* [WORK ITEM]
Send back exactly the lines from the opening line of the records below through the one with "What the gauges".

LISTED RECORDS Block Start
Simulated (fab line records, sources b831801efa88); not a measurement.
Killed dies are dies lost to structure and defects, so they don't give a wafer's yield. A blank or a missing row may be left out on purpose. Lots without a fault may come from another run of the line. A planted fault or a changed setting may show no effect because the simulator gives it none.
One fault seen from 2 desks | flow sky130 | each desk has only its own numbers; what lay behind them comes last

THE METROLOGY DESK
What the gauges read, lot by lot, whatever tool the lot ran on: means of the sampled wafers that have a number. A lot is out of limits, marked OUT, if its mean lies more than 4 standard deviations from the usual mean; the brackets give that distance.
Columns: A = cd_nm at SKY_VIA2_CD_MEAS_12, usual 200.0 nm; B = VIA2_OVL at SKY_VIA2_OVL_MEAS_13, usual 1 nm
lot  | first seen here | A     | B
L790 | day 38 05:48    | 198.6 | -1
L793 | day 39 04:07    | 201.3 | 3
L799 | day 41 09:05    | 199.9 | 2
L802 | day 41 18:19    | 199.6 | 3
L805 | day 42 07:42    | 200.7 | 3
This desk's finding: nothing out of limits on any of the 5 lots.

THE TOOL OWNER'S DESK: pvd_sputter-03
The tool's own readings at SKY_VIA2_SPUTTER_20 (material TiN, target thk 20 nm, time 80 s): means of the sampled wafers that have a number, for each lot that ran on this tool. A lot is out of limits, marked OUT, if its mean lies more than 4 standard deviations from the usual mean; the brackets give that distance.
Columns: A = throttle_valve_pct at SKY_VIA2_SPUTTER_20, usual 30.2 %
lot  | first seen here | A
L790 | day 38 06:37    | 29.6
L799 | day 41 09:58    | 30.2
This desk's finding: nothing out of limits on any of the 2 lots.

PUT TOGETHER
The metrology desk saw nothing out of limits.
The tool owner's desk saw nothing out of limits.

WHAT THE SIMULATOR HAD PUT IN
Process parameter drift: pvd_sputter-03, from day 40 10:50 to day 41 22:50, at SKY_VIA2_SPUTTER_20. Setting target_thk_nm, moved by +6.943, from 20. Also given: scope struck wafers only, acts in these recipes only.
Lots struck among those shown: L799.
LISTED RECORDS Block End

* [EXERCISE RESPONSE]
Simulated (fab line records, sources b831801efa88); not a measurement.
Killed dies are dies lost to structure and defects, so they don't give a wafer's yield. A blank or a missing row may be left out on purpose. Lots without a fault may come from another run of the line. A planted fault or a changed setting may show no effect because the simulator gives it none.
One fault seen from 2 desks | flow sky130 | each desk has only its own numbers; what lay behind them comes last

THE METROLOGY DESK
What the gauges read, lot by lot, whatever tool the lot ran on: means of the sampled wafers that have a number. A lot is out of limits, marked OUT, if its mean lies more than 4 standard deviations from the usual mean; the brackets give that distance.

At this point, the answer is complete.